• [SUPPLIED ENTRIES]
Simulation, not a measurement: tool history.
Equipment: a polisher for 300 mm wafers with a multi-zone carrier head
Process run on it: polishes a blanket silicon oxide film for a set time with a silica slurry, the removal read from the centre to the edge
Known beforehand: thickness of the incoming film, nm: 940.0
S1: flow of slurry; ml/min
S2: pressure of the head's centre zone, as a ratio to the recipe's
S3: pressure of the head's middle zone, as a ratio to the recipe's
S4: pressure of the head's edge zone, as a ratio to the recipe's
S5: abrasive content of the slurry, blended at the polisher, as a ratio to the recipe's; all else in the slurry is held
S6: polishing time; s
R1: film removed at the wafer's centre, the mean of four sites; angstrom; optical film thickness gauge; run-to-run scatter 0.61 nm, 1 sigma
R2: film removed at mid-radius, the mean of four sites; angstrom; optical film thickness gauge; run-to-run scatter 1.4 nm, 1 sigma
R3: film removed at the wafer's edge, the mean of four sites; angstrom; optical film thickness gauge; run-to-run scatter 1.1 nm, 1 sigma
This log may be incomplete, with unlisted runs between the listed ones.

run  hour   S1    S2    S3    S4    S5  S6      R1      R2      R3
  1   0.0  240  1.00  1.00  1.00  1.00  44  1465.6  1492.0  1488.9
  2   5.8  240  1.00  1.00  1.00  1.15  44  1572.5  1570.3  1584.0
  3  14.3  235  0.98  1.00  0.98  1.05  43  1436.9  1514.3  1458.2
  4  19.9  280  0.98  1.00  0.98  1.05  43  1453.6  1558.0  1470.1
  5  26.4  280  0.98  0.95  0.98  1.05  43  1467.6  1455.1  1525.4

• [ASSIGNMENT] Please output the complete data exactly.

• [TASK RESULT]
Simulation, not a measurement: tool history.
Equipment: a polisher for 300 mm wafers with a multi-zone carrier head
Process run on it: polishes a blanket silicon oxide film for a set time with a silica slurry, the removal read from the centre to the edge
Known beforehand: thickness of the incoming film, nm: 940.0
S1: flow of slurry; ml/min
S2: pressure of the head's centre zone, as a ratio to the recipe's
S3: pressure of the head's middle zone, as a ratio to the recipe's
S4: pressure of the head's edge zone, as a ratio to the recipe's
S5: abrasive content of the slurry, blended at the polisher, as a ratio to the recipe's; all else in the slurry is held
S6: polishing time; s
R1: film removed at the wafer's centre, the mean of four sites; angstrom; optical film thickness gauge; run-to-run scatter 0.61 nm, 1 sigma
R2: film removed at mid-radius, the mean of four sites; angstrom; optical film thickness gauge; run-to-run scatter 1.4 nm, 1 sigma
R3: film removed at the wafer's edge, the mean of four sites; angstrom; optical film thickness gauge; run-to-run scatter 1.1 nm, 1 sigma
This log may be incomplete, with unlisted runs between the listed ones.

run  hour   S1    S2    S3    S4    S5  S6      R1      R2      R3
  1   0.0  240  1.00  1.00  1.00  1.00  44  1465.6  1492.0  1488.9
  2   5.8  240  1.00  1.00  1.00  1.15  44  1572.5  1570.3  1584.0
  3  14.3  235  0.98  1.00  0.98  1.05  43  1436.9  1514.3  1458.2
  4  19.9  280  0.98  1.00  0.98  1.05  43  1453.6  1558.0  1470.1
  5  26.4  280  0.98  0.95  0.98  1.05  43  1467.6  1455.1  1525.4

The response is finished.